■ **Action item**: Retype all of the records shown beneath this task, exactly as they stand.

■ **Data supplied**:
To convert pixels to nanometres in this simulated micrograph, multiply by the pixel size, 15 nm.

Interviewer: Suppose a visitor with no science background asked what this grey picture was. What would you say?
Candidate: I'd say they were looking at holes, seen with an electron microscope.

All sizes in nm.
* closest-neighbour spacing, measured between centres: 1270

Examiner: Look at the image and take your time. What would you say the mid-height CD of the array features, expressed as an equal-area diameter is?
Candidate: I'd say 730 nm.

■ **Written answer**:
To convert pixels to nanometres in this simulated micrograph, multiply by the pixel size, 15 nm.

Interviewer: Suppose a visitor with no science background asked what this grey picture was. What would you say?
Candidate: I'd say they were looking at holes, seen with an electron microscope.

All sizes in nm.
* closest-neighbour spacing, measured between centres: 1270

Examiner: Look at the image and take your time. What would you say the mid-height CD of the array features, expressed as an equal-area diameter is?
Candidate: I'd say 730 nm.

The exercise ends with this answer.